Top of Data for review
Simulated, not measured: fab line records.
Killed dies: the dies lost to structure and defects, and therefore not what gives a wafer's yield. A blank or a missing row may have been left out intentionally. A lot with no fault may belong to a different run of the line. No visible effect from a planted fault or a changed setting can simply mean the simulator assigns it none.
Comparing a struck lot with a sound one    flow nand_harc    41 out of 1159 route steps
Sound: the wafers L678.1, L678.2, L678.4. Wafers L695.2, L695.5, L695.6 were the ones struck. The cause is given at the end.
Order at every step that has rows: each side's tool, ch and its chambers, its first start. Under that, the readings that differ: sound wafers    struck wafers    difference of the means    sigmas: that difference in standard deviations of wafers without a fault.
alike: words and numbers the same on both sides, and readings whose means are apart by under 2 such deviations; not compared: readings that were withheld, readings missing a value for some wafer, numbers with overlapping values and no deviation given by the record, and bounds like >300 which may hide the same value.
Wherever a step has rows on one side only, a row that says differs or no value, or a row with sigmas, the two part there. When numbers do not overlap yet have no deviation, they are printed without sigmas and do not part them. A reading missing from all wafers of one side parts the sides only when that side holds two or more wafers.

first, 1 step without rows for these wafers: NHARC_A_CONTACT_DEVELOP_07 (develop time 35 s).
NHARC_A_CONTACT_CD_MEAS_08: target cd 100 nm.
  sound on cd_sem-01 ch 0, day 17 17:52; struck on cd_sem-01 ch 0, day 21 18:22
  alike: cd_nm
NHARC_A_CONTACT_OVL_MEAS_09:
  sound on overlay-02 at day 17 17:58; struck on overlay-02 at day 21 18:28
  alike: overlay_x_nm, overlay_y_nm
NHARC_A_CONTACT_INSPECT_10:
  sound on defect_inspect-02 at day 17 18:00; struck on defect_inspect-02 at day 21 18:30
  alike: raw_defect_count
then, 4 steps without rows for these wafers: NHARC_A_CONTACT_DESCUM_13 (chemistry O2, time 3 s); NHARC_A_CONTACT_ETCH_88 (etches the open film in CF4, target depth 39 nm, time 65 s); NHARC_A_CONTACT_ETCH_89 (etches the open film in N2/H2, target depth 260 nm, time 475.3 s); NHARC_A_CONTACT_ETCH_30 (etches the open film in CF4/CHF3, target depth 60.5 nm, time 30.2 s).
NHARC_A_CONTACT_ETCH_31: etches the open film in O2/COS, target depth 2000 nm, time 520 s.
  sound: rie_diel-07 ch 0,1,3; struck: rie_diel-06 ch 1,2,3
Bottom of Data for review

**Brief**.
Retype the records above, but only those lines that fall between the line containing "NHARC_A_CONTACT_CD_MEAS_08: target cd 100 nm." and the line containing "sound on defect_inspect-02", with both of those lines included, exactly as written.

**Task response**.
NHARC_A_CONTACT_CD_MEAS_08: target cd 100 nm.
  sound on cd_sem-01 ch 0, day 17 17:52; struck on cd_sem-01 ch 0, day 21 18:22
  alike: cd_nm
NHARC_A_CONTACT_OVL_MEAS_09:
  sound on overlay-02 at day 17 17:58; struck on overlay-02 at day 21 18:28
  alike: overlay_x_nm, overlay_y_nm
NHARC_A_CONTACT_INSPECT_10:
  sound on defect_inspect-02 at day 17 18:00; struck on defect_inspect-02 at day 21 18:30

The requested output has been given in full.